───── Raw data ─────

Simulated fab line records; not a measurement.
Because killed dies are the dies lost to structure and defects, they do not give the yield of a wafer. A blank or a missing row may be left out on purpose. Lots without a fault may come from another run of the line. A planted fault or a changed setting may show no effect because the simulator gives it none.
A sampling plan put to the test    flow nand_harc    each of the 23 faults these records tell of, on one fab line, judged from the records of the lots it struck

─────

— Work order —
Type out the material again, matching every line.

— Task solution —
Simulated fab line records; not a measurement.
Because killed dies are the dies lost to structure and defects, they do not give the yield of a wafer. A blank or a missing row may be left out on purpose. Lots without a fault may come from another run of the line. A planted fault or a changed setting may show no effect because the simulator gives it none.
A sampling plan put to the test    flow nand_harc    each of the 23 faults these records tell of, on one fab line, judged from the records of the lots it struck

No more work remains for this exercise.